• **Work item**
Please take the records that follow and repeat exactly the lines starting with the line with "3 | 86.289 |" and going on through the line with "E | 110.1 |".

%%

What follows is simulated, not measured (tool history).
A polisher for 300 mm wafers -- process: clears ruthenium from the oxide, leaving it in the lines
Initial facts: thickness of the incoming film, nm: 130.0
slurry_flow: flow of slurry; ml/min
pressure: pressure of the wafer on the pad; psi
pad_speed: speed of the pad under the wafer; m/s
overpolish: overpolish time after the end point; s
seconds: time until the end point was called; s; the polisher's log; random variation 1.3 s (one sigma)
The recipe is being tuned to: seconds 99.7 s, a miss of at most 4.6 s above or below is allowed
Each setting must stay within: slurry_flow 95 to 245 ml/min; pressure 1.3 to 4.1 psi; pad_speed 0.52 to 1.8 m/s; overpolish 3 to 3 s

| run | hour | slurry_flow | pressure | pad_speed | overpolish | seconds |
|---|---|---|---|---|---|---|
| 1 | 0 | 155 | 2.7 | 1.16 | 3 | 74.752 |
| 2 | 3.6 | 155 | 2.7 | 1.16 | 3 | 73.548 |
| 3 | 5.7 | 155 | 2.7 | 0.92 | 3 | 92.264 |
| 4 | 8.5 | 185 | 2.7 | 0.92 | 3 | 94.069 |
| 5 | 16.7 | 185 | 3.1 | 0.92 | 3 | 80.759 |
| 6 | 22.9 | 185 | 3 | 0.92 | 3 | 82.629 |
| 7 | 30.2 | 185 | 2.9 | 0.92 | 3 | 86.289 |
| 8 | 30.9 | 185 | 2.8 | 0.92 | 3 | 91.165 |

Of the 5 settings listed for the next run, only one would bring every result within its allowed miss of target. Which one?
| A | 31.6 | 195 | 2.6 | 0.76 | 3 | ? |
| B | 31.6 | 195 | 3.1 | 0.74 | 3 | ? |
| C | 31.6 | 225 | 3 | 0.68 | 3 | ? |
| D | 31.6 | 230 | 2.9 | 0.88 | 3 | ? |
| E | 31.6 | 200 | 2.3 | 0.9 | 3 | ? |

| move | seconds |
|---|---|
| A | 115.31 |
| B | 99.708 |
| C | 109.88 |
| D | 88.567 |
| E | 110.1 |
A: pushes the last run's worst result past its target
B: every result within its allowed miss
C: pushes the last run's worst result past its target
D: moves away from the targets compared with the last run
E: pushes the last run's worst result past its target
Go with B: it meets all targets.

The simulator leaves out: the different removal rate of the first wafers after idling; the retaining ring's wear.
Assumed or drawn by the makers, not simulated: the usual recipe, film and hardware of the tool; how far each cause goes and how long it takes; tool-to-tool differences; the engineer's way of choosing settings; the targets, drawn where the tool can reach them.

%%

• **Task solution**
| 7 | 30.2 | 185 | 2.9 | 0.92 | 3 | 86.289 |
| 8 | 30.9 | 185 | 2.8 | 0.92 | 3 | 91.165 |

Of the 5 settings listed for the next run, only one would bring every result within its allowed miss of target. Which one?
| A | 31.6 | 195 | 2.6 | 0.76 | 3 | ? |
| B | 31.6 | 195 | 3.1 | 0.74 | 3 | ? |
| C | 31.6 | 225 | 3 | 0.68 | 3 | ? |
| D | 31.6 | 230 | 2.9 | 0.88 | 3 | ? |
| E | 31.6 | 200 | 2.3 | 0.9 | 3 | ? |

| move | seconds |
|---|---|
| A | 115.31 |
| B | 99.708 |
| C | 109.88 |
| D | 88.567 |
| E | 110.1 |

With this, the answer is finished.